### Task item
Give the data again exactly, stopping after the "S3: time under" line.

### Dataset
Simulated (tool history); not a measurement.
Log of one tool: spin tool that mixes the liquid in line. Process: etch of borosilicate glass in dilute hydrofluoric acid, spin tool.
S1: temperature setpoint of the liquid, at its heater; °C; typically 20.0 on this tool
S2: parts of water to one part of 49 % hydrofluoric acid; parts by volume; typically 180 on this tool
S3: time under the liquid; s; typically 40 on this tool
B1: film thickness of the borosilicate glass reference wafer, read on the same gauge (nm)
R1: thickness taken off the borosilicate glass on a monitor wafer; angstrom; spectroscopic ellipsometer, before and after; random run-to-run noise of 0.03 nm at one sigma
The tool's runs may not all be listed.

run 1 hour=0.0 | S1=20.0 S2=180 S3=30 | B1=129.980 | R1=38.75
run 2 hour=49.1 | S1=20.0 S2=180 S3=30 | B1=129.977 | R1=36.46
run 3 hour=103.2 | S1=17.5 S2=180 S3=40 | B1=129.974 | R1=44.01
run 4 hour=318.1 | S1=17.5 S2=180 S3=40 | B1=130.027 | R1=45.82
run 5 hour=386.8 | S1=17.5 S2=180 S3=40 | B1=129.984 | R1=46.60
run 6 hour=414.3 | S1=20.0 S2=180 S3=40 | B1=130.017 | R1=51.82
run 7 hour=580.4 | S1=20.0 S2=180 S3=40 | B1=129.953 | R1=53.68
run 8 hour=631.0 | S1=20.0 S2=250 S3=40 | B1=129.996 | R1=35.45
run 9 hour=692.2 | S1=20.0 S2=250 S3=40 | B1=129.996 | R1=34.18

### Exercise response
Simulated (tool history); not a measurement.
Log of one tool: spin tool that mixes the liquid in line. Process: etch of borosilicate glass in dilute hydrofluoric acid, spin tool.
S1: temperature setpoint of the liquid, at its heater; °C; typically 20.0 on this tool
S2: parts of water to one part of 49 % hydrofluoric acid; parts by volume; typically 180 on this tool
S3: time under the liquid; s; typically 40 on this tool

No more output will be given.